Action item
Would you return, word for word, the lines of the data below from the line with "S5: etch time; s" through the line with "R1: endpoint time, from", and no others?

(Beginning of Data excerpts)
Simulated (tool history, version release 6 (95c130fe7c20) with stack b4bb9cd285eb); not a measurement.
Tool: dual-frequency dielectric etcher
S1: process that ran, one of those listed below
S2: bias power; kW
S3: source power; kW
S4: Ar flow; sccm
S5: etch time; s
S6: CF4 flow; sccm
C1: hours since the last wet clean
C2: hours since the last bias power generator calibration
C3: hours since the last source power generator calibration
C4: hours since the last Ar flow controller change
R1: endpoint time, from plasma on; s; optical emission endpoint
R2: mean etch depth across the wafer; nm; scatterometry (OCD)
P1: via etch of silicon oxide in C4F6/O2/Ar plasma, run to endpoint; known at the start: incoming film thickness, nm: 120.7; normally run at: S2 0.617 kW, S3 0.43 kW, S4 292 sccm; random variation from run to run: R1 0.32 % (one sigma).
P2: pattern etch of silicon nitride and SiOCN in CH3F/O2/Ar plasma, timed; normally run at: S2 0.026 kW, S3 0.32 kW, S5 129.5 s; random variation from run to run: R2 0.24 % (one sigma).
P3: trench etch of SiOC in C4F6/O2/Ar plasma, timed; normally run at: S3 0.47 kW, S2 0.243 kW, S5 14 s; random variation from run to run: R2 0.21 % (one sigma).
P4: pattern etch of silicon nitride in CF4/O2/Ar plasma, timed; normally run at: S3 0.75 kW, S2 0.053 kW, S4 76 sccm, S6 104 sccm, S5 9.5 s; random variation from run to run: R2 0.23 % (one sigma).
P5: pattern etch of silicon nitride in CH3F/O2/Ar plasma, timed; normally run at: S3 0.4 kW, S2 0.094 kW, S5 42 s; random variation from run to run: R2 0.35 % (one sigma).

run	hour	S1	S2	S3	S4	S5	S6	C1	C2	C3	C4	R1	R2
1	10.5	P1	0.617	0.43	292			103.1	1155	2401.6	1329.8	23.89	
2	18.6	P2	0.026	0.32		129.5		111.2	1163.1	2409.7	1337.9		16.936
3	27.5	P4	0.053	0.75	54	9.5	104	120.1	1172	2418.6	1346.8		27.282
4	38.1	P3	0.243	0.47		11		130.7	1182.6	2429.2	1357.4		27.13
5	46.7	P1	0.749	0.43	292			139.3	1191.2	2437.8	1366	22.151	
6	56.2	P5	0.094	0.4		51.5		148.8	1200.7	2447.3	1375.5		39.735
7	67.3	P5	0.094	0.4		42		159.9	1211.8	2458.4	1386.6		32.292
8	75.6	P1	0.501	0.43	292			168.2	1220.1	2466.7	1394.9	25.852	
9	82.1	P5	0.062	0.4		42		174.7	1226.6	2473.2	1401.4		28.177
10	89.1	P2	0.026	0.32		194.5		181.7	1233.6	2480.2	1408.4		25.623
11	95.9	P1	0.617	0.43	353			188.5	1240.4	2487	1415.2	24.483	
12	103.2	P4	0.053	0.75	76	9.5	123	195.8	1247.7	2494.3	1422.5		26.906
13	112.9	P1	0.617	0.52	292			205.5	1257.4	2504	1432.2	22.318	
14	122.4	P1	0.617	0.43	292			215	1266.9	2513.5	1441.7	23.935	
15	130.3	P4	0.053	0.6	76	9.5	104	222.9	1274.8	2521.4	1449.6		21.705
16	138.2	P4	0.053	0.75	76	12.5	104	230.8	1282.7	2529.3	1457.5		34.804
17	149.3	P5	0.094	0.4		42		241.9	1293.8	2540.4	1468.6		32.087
(End of Data excerpts)

Answer space
S5: etch time; s
S6: CF4 flow; sccm
C1: hours since the last wet clean
C2: hours since the last bias power generator calibration
C3: hours since the last source power generator calibration
C4: hours since the last Ar flow controller change
R1: endpoint time, from plasma on; s; optical emission endpoint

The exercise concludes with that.